Brief>
In the listing below, find the line containing "step 12, STRIP" and the line containing "step 13, SOLV CLEAN (*)". Repeat exactly those two lines and every line between them.

Information supplied>
______________________________
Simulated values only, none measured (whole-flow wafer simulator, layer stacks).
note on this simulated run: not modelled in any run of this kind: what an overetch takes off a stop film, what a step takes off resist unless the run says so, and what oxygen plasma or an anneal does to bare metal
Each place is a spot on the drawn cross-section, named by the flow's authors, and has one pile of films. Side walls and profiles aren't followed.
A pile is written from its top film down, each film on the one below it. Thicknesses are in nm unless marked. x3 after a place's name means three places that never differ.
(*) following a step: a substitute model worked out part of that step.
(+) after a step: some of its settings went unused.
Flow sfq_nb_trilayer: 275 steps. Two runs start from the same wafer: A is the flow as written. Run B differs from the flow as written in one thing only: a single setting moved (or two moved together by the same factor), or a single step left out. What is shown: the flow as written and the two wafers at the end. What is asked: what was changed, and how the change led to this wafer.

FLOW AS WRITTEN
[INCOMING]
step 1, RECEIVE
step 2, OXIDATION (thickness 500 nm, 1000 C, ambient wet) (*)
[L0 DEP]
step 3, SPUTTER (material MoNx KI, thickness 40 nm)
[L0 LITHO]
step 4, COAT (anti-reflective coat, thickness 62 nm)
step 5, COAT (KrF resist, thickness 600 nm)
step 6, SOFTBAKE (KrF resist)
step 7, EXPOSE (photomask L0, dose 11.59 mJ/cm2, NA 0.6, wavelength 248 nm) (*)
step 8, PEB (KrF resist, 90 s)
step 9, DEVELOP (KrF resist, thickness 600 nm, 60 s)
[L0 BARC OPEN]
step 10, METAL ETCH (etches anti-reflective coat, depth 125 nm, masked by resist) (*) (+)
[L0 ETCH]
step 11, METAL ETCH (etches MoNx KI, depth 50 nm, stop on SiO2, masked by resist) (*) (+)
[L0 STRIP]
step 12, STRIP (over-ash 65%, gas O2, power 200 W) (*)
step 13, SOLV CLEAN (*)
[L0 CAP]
______________________________

Response area>
step 12, STRIP (over-ash 65%, gas O2, power 200 W) (*)
step 13, SOLV CLEAN (*)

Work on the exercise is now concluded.